*EXERCISE:*
Please give the listing again in its entirety, exactly as written.

*EXTRACTED ENTRIES:*
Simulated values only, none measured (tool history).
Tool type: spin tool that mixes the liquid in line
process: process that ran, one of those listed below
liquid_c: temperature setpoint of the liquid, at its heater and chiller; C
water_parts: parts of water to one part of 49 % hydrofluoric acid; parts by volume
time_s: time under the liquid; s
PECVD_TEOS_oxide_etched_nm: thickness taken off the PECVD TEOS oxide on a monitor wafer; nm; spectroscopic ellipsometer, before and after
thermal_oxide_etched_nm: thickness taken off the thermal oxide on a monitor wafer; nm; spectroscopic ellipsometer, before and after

*TASK SOLUTION:*
Simulated values only, none measured (tool history).
Tool type: spin tool that mixes the liquid in line
process: process that ran, one of those listed below
liquid_c: temperature setpoint of the liquid, at its heater and chiller; C
water_parts: parts of water to one part of 49 % hydrofluoric acid; parts by volume
time_s: time under the liquid; s
PECVD_TEOS_oxide_etched_nm: thickness taken off the PECVD TEOS oxide on a monitor wafer; nm; spectroscopic ellipsometer, before and after
thermal_oxide_etched_nm: thickness taken off the thermal oxide on a monitor wafer; nm; spectroscopic ellipsometer, before and after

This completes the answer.